******
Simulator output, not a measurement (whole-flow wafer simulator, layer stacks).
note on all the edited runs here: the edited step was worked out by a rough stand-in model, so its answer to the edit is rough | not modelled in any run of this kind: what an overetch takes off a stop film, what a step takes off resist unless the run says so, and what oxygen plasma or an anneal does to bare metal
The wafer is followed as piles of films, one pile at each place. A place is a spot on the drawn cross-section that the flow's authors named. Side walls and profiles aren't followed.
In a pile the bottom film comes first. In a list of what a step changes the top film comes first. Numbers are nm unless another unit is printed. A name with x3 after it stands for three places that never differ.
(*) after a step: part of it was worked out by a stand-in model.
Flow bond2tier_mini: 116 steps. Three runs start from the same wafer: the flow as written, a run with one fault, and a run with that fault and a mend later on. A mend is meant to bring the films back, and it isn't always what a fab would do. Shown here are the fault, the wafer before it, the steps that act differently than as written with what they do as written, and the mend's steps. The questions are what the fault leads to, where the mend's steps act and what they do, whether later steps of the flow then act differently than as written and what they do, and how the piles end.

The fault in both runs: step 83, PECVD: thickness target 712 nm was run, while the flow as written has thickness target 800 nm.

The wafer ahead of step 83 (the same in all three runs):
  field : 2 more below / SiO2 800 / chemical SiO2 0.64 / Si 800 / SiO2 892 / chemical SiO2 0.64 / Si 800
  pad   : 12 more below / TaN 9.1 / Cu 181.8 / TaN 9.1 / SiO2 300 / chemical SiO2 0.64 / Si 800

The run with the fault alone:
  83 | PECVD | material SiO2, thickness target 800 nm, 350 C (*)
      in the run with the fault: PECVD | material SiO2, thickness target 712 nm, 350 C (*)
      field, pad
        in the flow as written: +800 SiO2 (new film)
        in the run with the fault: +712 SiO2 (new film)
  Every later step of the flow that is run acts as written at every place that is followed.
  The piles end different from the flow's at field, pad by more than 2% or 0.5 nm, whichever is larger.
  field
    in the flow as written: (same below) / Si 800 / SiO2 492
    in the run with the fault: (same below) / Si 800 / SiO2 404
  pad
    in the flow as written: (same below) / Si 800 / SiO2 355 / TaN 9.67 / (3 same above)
******

REQUIREMENT:
Transcribe the records above exactly, beginning at the line that contains "In a pile the" and ending with the line that contains "(*) after a", both included, and nothing else.

EXERCISE OUTPUT:
In a pile the bottom film comes first. In a list of what a step changes the top film comes first. Numbers are nm unless another unit is printed. A name with x3 after it stands for three places that never differ.
(*) after a step: part of it was worked out by a stand-in model.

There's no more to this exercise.